* [WORK INSTRUCTION]
Please print the records below exactly as they are written.

* [PROVIDED RECORDS]
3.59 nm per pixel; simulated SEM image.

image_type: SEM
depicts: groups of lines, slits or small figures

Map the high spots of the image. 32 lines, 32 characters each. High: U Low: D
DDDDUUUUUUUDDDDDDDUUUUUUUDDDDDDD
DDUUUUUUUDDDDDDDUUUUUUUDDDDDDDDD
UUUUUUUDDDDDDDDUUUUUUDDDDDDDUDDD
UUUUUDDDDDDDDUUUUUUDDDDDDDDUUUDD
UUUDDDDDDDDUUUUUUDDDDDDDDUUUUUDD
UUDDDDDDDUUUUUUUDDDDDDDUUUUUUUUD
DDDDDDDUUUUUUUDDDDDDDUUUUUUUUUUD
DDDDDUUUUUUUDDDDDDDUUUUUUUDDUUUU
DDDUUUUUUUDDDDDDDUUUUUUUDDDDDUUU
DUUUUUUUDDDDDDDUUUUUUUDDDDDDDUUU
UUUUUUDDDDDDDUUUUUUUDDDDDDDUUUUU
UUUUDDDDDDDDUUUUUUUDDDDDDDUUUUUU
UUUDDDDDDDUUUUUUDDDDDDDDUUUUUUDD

* [ANSWER AREA]
3.59 nm per pixel; simulated SEM image.

image_type: SEM
depicts: groups of lines, slits or small figures

Map the high spots of the image. 32 lines, 32 characters each. High: U Low: D
DDDDUUUUUUUDDDDDDDUUUUUUUDDDDDDD
DDUUUUUUUDDDDDDDUUUUUUUDDDDDDDDD
UUUUUUUDDDDDDDDUUUUUUDDDDDDDUDDD
UUUUUDDDDDDDDUUUUUUDDDDDDDDUUUDD
UUUDDDDDDDDUUUUUUDDDDDDDDUUUUUDD
UUDDDDDDDUUUUUUUDDDDDDDUUUUUUUUD
DDDDDDDUUUUUUUDDDDDDDUUUUUUUUUUD
DDDDDUUUUUUUDDDDDDDUUUUUUUDDUUUU
DDDUUUUUUUDDDDDDDUUUUUUUDDDDDUUU
DUUUUUUUDDDDDDDUUUUUUUDDDDDDDUUU
UUUUUUDDDDDDDUUUUUUUDDDDDDDUUUUU
UUUUDDDDDDDDUUUUUUUDDDDDDDUUUUUU
UUUDDDDDDDUUUUUUDDDDDDDDUUUUUUDD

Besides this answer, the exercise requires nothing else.